◆ Task item:
Reproduce exactly, from the data that follows, the line with "Chamber matching ||", the line with "EACH WAFER AND ITS CHAMBER", and every line that lies between them.

◆ Data shown:
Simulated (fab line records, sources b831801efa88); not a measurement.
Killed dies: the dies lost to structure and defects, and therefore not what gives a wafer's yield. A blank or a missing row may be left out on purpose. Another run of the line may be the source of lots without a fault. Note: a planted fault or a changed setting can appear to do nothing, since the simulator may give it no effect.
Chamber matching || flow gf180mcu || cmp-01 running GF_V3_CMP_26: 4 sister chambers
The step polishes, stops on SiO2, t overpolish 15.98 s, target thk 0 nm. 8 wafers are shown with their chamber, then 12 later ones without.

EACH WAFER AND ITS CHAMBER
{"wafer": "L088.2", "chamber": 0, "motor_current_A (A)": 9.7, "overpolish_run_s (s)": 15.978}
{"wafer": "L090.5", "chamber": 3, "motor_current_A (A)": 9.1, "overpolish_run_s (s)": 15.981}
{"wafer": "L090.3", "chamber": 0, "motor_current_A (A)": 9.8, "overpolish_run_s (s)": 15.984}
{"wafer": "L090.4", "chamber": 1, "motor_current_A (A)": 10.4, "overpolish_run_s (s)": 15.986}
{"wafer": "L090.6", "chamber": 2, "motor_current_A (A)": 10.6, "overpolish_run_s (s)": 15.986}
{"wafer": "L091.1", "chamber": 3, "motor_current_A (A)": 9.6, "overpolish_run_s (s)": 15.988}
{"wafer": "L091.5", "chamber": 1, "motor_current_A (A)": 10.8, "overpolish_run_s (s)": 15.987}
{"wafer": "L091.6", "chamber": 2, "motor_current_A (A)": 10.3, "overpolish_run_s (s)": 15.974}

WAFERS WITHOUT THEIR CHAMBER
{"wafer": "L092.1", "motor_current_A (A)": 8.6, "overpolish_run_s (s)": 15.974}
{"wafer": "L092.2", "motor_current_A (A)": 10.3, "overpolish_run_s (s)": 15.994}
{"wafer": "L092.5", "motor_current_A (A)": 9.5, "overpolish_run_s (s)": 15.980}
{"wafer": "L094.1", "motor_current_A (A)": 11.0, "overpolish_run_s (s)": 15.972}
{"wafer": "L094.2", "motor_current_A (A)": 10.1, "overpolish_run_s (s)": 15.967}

◆ Task result:
Chamber matching || flow gf180mcu || cmp-01 running GF_V3_CMP_26: 4 sister chambers
The step polishes, stops on SiO2, t overpolish 15.98 s, target thk 0 nm. 8 wafers are shown with their chamber, then 12 later ones without.

EACH WAFER AND ITS CHAMBER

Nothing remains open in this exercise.